All lines up to and including the one that contains "Each place is" are to be transcribed exactly, starting from the first line of the records.

------------------------------------------------
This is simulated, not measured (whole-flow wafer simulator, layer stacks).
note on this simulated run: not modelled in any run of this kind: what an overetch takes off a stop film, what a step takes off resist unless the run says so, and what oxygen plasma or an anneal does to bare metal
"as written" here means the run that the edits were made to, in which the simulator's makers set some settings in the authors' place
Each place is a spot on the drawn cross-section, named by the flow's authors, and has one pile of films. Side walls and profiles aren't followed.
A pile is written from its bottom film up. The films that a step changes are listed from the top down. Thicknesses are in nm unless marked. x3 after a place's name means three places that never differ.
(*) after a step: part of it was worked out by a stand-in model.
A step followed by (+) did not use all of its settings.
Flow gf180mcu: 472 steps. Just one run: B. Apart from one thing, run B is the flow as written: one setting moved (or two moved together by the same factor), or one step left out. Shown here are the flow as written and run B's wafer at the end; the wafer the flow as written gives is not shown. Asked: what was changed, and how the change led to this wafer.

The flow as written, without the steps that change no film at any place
------------------------------------------------

→ **EXERCISE RESPONSE**:
This is simulated, not measured (whole-flow wafer simulator, layer stacks).
note on this simulated run: not modelled in any run of this kind: what an overetch takes off a stop film, what a step takes off resist unless the run says so, and what oxygen plasma or an anneal does to bare metal
"as written" here means the run that the edits were made to, in which the simulator's makers set some settings in the authors' place
Each place is a spot on the drawn cross-section, named by the flow's authors, and has one pile of films. Side walls and profiles aren't followed.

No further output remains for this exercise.